┌─ Extracted data

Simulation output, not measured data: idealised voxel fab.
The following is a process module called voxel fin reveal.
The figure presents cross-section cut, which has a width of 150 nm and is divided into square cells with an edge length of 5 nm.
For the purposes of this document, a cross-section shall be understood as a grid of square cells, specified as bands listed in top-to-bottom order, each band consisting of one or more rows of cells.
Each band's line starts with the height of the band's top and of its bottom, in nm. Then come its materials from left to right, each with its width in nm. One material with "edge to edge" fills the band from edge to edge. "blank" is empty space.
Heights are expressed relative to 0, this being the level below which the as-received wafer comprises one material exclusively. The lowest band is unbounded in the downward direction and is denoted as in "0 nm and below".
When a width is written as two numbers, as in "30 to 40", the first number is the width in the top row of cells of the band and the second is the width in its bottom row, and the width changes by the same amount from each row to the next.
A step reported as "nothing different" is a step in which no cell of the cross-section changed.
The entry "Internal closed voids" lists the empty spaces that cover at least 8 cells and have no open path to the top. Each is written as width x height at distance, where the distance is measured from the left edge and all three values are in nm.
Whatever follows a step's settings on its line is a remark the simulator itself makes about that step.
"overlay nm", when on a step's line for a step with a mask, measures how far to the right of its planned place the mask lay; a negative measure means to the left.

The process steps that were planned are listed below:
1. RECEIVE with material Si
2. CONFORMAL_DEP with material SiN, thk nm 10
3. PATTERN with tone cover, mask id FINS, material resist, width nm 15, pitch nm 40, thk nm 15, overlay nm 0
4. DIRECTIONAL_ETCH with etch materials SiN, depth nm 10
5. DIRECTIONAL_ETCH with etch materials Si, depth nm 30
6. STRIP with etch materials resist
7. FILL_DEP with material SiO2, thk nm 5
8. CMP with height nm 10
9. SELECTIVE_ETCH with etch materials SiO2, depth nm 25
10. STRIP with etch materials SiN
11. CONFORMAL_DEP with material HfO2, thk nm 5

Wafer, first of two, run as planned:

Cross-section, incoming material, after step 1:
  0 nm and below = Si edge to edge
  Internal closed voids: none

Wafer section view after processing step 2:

└─

* [Exercise]
Up to and including the line with "The figure presents", restate the records above word for word from the very first line.

* [Result]
Simulation output, not measured data: idealised voxel fab.
The following is a process module called voxel fin reveal.
The figure presents cross-section cut, which has a width of 150 nm and is divided into square cells with an edge length of 5 nm.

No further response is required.